> **Recorded information**:
[Start of section]
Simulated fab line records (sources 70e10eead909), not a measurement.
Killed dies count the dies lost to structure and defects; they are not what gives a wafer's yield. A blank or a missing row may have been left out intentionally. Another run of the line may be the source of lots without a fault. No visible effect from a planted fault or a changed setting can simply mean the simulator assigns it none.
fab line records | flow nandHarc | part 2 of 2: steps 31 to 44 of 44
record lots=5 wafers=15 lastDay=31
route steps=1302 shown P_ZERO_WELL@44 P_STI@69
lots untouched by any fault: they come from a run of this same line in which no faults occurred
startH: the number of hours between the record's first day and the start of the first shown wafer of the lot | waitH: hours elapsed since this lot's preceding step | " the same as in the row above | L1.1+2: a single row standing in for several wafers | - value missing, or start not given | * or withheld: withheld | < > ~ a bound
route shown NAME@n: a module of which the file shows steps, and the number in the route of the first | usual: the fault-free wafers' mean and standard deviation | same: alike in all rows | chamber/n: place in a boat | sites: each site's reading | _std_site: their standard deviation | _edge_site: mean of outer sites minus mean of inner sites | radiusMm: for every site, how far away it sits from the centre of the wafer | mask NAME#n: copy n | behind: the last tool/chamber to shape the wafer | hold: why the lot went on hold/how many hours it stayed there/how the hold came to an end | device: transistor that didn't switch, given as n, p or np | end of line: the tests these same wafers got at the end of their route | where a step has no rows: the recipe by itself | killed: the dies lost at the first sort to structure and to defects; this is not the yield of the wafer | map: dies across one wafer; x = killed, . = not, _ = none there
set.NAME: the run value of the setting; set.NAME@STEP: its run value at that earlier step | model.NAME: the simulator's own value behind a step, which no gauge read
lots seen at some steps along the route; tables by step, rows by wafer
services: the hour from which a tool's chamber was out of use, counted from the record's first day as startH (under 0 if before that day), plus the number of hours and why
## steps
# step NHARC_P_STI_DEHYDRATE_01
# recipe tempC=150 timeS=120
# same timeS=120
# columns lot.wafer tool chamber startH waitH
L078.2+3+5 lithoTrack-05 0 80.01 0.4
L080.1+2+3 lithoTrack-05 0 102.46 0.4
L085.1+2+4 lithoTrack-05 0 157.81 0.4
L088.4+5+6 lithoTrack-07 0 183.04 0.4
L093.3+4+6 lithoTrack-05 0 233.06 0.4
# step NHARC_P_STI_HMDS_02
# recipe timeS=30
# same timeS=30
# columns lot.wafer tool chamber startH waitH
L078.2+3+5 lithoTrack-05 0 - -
[End of section]

> **Brief**:
The stopping point is the line containing "lots seen at". Reproduce exactly every line of the material from the first through that one.

> **Exercise solution**:
Simulated fab line records (sources 70e10eead909), not a measurement.
Killed dies count the dies lost to structure and defects; they are not what gives a wafer's yield. A blank or a missing row may have been left out intentionally. Another run of the line may be the source of lots without a fault. No visible effect from a planted fault or a changed setting can simply mean the simulator assigns it none.
fab line records | flow nandHarc | part 2 of 2: steps 31 to 44 of 44
record lots=5 wafers=15 lastDay=31
route steps=1302 shown P_ZERO_WELL@44 P_STI@69
lots untouched by any fault: they come from a run of this same line in which no faults occurred
startH: the number of hours between the record's first day and the start of the first shown wafer of the lot | waitH: hours elapsed since this lot's preceding step | " the same as in the row above | L1.1+2: a single row standing in for several wafers | - value missing, or start not given | * or withheld: withheld | < > ~ a bound
route shown NAME@n: a module of which the file shows steps, and the number in the route of the first | usual: the fault-free wafers' mean and standard deviation | same: alike in all rows | chamber/n: place in a boat | sites: each site's reading | _std_site: their standard deviation | _edge_site: mean of outer sites minus mean of inner sites | radiusMm: for every site, how far away it sits from the centre of the wafer | mask NAME#n: copy n | behind: the last tool/chamber to shape the wafer | hold: why the lot went on hold/how many hours it stayed there/how the hold came to an end | device: transistor that didn't switch, given as n, p or np | end of line: the tests these same wafers got at the end of their route | where a step has no rows: the recipe by itself | killed: the dies lost at the first sort to structure and to defects; this is not the yield of the wafer | map: dies across one wafer; x = killed, . = not, _ = none there
set.NAME: the run value of the setting; set.NAME@STEP: its run value at that earlier step | model.NAME: the simulator's own value behind a step, which no gauge read
lots seen at some steps along the route; tables by step, rows by wafer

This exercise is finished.